Write out again, exactly, the lines of the listing below from the first one through the one that contains "lots untouched by", and no other lines.

· · · · ·

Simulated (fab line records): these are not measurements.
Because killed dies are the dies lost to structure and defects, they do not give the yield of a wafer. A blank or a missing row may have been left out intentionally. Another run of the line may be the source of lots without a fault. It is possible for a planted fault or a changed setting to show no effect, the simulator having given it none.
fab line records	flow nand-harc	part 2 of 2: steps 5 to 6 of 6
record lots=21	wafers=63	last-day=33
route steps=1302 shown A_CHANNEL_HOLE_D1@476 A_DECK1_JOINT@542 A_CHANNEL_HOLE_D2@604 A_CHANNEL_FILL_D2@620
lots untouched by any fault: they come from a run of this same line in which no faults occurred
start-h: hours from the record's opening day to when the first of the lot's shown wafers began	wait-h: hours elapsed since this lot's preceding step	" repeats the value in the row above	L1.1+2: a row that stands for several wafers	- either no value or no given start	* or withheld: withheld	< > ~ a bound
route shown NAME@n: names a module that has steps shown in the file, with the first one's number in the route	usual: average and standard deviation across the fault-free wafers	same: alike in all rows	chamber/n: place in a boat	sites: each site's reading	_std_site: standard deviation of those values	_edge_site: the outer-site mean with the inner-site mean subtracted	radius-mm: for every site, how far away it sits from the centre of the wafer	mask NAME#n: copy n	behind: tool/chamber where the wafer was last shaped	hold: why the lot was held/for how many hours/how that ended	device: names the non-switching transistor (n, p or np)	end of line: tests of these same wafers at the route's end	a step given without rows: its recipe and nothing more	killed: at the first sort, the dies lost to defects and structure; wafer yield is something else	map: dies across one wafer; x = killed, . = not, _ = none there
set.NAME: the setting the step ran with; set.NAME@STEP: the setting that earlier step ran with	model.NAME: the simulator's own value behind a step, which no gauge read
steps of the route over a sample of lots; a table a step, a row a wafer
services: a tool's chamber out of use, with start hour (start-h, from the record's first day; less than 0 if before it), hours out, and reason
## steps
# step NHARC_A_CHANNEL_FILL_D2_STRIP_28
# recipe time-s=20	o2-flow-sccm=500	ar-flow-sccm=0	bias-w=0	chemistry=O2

· · · · ·

- Solution -
Simulated (fab line records): these are not measurements.
Because killed dies are the dies lost to structure and defects, they do not give the yield of a wafer. A blank or a missing row may have been left out intentionally. Another run of the line may be the source of lots without a fault. It is possible for a planted fault or a changed setting to show no effect, the simulator having given it none.
fab line records	flow nand-harc	part 2 of 2: steps 5 to 6 of 6
record lots=21	wafers=63	last-day=33
route steps=1302 shown A_CHANNEL_HOLE_D1@476 A_DECK1_JOINT@542 A_CHANNEL_HOLE_D2@604 A_CHANNEL_FILL_D2@620
lots untouched by any fault: they come from a run of this same line in which no faults occurred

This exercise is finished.